Exercise - Scan the records beneath this line for the line holding "5. PATTERN,tone cover,mask" and the line holding "15. SELECTIVE_ETCH,etch materials", then transcribe exactly those two and all lines between.

Source material -
──────
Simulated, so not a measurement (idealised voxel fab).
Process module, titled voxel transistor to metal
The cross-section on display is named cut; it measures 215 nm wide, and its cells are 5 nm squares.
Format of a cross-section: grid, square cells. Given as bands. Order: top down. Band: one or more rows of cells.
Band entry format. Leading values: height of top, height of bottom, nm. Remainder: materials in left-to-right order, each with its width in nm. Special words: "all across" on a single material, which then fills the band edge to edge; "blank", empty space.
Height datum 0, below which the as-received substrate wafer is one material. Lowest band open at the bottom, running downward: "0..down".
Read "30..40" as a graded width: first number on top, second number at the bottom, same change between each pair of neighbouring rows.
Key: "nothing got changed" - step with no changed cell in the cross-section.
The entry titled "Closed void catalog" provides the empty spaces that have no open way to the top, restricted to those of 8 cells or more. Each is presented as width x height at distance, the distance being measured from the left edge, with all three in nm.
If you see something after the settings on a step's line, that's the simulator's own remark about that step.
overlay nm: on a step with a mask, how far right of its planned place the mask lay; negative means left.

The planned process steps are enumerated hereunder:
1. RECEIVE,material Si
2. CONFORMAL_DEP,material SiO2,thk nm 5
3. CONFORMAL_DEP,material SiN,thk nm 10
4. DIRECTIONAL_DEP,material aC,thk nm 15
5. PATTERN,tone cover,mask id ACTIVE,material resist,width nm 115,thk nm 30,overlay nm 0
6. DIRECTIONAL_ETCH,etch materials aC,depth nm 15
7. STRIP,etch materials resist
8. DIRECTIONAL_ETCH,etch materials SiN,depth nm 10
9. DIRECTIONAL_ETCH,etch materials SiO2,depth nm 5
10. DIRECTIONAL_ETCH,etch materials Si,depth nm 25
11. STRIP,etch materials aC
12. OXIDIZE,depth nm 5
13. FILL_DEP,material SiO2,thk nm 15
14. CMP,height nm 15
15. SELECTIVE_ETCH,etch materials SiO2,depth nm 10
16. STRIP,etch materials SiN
──────

Answer section -
5. PATTERN,tone cover,mask id ACTIVE,material resist,width nm 115,thk nm 30,overlay nm 0
6. DIRECTIONAL_ETCH,etch materials aC,depth nm 15
7. STRIP,etch materials resist
8. DIRECTIONAL_ETCH,etch materials SiN,depth nm 10
9. DIRECTIONAL_ETCH,etch materials SiO2,depth nm 5
10. DIRECTIONAL_ETCH,etch materials Si,depth nm 25
11. STRIP,etch materials aC
12. OXIDIZE,depth nm 5
13. FILL_DEP,material SiO2,thk nm 15
14. CMP,height nm 15
15. SELECTIVE_ETCH,etch materials SiO2,depth nm 10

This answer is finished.